━━━━━ Raw data
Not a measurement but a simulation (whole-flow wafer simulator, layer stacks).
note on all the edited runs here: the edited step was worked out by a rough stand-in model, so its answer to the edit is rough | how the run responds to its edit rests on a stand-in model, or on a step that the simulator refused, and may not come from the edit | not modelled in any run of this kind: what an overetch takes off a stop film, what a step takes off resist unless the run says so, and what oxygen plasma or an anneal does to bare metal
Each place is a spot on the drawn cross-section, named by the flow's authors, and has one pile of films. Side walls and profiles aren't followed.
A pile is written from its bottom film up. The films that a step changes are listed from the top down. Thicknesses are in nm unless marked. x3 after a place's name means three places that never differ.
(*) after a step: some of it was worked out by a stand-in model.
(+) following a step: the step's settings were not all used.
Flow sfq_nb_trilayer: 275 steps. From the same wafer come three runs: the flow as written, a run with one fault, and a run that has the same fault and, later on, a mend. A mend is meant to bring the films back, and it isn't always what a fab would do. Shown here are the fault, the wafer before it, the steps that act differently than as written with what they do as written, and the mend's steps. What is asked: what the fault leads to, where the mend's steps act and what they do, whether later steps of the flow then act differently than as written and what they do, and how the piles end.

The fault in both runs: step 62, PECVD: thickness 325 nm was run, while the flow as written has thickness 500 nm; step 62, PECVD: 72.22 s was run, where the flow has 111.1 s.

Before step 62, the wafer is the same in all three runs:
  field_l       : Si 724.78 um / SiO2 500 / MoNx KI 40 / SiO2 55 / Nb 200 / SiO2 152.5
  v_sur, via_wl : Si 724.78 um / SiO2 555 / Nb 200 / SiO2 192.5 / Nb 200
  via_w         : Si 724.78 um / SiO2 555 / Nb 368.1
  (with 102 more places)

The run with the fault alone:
━━━━━━━━━━

> [Assignment]: Return the full listing unchanged.

> [Answer section]:
Not a measurement but a simulation (whole-flow wafer simulator, layer stacks).
note on all the edited runs here: the edited step was worked out by a rough stand-in model, so its answer to the edit is rough | how the run responds to its edit rests on a stand-in model, or on a step that the simulator refused, and may not come from the edit | not modelled in any run of this kind: what an overetch takes off a stop film, what a step takes off resist unless the run says so, and what oxygen plasma or an anneal does to bare metal
Each place is a spot on the drawn cross-section, named by the flow's authors, and has one pile of films. Side walls and profiles aren't followed.
A pile is written from its bottom film up. The films that a step changes are listed from the top down. Thicknesses are in nm unless marked. x3 after a place's name means three places that never differ.
(*) after a step: some of it was worked out by a stand-in model.
(+) following a step: the step's settings were not all used.
Flow sfq_nb_trilayer: 275 steps. From the same wafer come three runs: the flow as written, a run with one fault, and a run that has the same fault and, later on, a mend. A mend is meant to bring the films back, and it isn't always what a fab would do. Shown here are the fault, the wafer before it, the steps that act differently than as written with what they do as written, and the mend's steps. What is asked: what the fault leads to, where the mend's steps act and what they do, whether later steps of the flow then act differently than as written and what they do, and how the piles end.

The fault in both runs: step 62, PECVD: thickness 325 nm was run, while the flow as written has thickness 500 nm; step 62, PECVD: 72.22 s was run, where the flow has 111.1 s.

Before step 62, the wafer is the same in all three runs:
  field_l       : Si 724.78 um / SiO2 500 / MoNx KI 40 / SiO2 55 / Nb 200 / SiO2 152.5
  v_sur, via_wl : Si 724.78 um / SiO2 555 / Nb 200 / SiO2 192.5 / Nb 200
  via_w         : Si 724.78 um / SiO2 555 / Nb 368.1
  (with 102 more places)

The run with the fault alone:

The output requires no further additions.